• _RECORD EXTRACTS_:
★ ★ ★
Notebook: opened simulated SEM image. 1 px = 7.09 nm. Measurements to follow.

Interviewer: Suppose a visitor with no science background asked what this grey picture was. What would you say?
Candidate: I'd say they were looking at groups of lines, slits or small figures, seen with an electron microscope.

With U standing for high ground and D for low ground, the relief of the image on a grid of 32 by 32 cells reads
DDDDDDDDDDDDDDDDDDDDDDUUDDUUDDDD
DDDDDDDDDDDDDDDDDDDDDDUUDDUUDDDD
★ ★ ★

• _REQUIREMENT_:
Each record needs to be given again exactly.

• _TASK SOLUTION_:
Notebook: opened simulated SEM image. 1 px = 7.09 nm. Measurements to follow.

Interviewer: Suppose a visitor with no science background asked what this grey picture was. What would you say?
Candidate: I'd say they were looking at groups of lines, slits or small figures, seen with an electron microscope.

With U standing for high ground and D for low ground, the relief of the image on a grid of 32 by 32 cells reads
DDDDDDDDDDDDDDDDDDDDDDUUDDUUDDDD
DDDDDDDDDDDDDDDDDDDDDDUUDDUUDDDD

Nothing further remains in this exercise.